Work request: Write out, without any change, the lines in the material below that run from the line with "It should be" through the line with "everything in nm.", both included.

######

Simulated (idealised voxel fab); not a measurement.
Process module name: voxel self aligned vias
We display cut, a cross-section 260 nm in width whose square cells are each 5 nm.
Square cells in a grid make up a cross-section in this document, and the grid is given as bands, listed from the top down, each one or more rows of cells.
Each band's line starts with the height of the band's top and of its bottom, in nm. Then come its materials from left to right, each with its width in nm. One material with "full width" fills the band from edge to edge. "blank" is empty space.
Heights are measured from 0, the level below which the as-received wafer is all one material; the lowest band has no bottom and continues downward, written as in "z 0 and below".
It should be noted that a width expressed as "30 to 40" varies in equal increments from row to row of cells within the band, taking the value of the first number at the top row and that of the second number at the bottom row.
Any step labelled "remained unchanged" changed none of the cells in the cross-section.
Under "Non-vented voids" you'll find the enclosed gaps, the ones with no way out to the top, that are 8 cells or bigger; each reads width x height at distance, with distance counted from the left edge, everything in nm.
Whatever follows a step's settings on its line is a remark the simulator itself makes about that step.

######

Task response:
It should be noted that a width expressed as "30 to 40" varies in equal increments from row to row of cells within the band, taking the value of the first number at the top row and that of the second number at the bottom row.
Any step labelled "remained unchanged" changed none of the cells in the cross-section.
Under "Non-vented voids" you'll find the enclosed gaps, the ones with no way out to the top, that are 8 cells or bigger; each reads width x height at distance, with distance counted from the left edge, everything in nm.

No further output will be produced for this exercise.